Please reproduce the data below exactly, from the first line through the line containing "13 op SELECTIVE_ETCH", and leave every later line out.

(Excerpted data begins)

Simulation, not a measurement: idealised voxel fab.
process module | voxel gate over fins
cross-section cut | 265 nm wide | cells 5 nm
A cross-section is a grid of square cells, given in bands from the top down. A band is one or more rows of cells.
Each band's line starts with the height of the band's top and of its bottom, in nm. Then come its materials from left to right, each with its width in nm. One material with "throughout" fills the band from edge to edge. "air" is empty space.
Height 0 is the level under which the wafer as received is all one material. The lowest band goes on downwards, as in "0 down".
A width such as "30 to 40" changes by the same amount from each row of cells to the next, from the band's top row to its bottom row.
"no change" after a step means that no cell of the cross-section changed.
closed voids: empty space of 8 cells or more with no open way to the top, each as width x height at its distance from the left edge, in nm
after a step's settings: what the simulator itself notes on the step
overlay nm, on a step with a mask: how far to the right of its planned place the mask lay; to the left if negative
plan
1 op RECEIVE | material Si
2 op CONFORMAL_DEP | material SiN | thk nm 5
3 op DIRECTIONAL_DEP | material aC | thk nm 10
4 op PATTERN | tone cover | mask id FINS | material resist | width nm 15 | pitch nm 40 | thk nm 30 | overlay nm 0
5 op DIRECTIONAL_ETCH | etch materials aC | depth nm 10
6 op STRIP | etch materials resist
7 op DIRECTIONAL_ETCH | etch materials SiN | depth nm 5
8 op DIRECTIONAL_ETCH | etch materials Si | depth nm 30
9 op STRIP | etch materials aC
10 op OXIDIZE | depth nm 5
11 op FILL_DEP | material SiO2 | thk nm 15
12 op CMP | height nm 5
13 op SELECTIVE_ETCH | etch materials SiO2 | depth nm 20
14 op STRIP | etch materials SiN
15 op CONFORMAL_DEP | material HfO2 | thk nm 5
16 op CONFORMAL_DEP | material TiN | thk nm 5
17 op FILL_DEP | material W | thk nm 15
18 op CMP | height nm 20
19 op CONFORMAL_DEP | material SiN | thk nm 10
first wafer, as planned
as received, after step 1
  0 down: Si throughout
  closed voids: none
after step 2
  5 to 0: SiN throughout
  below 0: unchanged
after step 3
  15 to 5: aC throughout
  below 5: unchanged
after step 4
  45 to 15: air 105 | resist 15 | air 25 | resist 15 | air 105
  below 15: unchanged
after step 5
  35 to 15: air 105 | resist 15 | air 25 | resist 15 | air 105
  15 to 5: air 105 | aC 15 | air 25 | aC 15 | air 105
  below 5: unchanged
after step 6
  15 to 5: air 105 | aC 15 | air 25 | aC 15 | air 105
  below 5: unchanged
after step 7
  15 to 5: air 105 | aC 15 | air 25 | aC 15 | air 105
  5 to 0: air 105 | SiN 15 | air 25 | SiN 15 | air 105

(Excerpted data ends)

● Answer space:
Simulation, not a measurement: idealised voxel fab.
process module | voxel gate over fins
cross-section cut | 265 nm wide | cells 5 nm
A cross-section is a grid of square cells, given in bands from the top down. A band is one or more rows of cells.
Each band's line starts with the height of the band's top and of its bottom, in nm. Then come its materials from left to right, each with its width in nm. One material with "throughout" fills the band from edge to edge. "air" is empty space.
Height 0 is the level under which the wafer as received is all one material. The lowest band goes on downwards, as in "0 down".
A width such as "30 to 40" changes by the same amount from each row of cells to the next, from the band's top row to its bottom row.
"no change" after a step means that no cell of the cross-section changed.
closed voids: empty space of 8 cells or more with no open way to the top, each as width x height at its distance from the left edge, in nm
after a step's settings: what the simulator itself notes on the step
overlay nm, on a step with a mask: how far to the right of its planned place the mask lay; to the left if negative
plan
1 op RECEIVE | material Si
2 op CONFORMAL_DEP | material SiN | thk nm 5
3 op DIRECTIONAL_DEP | material aC | thk nm 10
4 op PATTERN | tone cover | mask id FINS | material resist | width nm 15 | pitch nm 40 | thk nm 30 | overlay nm 0
5 op DIRECTIONAL_ETCH | etch materials aC | depth nm 10
6 op STRIP | etch materials resist
7 op DIRECTIONAL_ETCH | etch materials SiN | depth nm 5
8 op DIRECTIONAL_ETCH | etch materials Si | depth nm 30
9 op STRIP | etch materials aC
10 op OXIDIZE | depth nm 5
11 op FILL_DEP | material SiO2 | thk nm 15
12 op CMP | height nm 5
13 op SELECTIVE_ETCH | etch materials SiO2 | depth nm 20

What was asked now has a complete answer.